**TASK ITEM:** I'd like an exact copy of every line from the start of the entries below through the line containing "C4: hours since", please.

**RECORD SET:**
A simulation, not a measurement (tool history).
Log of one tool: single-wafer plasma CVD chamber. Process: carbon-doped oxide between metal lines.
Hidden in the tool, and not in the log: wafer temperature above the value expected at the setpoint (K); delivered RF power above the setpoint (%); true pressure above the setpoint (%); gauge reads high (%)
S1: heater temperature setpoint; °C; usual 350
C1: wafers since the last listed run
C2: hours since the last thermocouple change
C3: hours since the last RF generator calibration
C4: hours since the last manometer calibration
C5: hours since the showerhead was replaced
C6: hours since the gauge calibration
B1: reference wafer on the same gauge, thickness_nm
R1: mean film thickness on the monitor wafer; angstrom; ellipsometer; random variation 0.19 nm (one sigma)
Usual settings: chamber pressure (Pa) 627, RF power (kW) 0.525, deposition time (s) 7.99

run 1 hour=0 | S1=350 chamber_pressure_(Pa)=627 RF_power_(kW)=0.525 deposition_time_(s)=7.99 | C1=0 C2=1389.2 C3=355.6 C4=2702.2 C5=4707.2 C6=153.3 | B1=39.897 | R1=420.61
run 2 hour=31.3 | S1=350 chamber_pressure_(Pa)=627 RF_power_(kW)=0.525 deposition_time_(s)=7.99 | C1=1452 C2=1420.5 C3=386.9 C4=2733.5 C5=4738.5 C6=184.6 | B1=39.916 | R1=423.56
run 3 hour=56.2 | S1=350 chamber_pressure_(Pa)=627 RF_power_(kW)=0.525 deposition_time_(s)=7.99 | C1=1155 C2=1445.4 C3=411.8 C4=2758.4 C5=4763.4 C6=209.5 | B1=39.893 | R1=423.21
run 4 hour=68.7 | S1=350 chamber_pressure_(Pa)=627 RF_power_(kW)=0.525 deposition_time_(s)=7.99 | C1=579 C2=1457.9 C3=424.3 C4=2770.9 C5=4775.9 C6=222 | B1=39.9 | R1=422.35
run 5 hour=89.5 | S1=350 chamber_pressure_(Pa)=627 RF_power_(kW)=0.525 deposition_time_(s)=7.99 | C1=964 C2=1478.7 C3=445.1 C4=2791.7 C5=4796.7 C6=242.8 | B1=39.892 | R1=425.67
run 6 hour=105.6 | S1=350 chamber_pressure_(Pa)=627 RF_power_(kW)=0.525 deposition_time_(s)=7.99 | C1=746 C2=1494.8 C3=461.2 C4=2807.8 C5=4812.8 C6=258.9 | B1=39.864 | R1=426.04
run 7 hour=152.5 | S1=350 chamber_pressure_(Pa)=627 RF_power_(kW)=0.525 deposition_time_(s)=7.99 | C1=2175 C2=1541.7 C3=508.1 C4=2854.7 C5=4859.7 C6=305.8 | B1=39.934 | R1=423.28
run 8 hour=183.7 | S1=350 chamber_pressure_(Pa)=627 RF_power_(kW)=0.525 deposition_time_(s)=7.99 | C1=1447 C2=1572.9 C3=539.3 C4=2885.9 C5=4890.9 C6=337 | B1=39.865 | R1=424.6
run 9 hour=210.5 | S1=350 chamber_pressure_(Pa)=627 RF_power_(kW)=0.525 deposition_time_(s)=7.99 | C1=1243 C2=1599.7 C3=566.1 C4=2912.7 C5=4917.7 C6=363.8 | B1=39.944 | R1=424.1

**ANSWER AREA:**
A simulation, not a measurement (tool history).
Log of one tool: single-wafer plasma CVD chamber. Process: carbon-doped oxide between metal lines.
Hidden in the tool, and not in the log: wafer temperature above the value expected at the setpoint (K); delivered RF power above the setpoint (%); true pressure above the setpoint (%); gauge reads high (%)
S1: heater temperature setpoint; °C; usual 350
C1: wafers since the last listed run
C2: hours since the last thermocouple change
C3: hours since the last RF generator calibration
C4: hours since the last manometer calibration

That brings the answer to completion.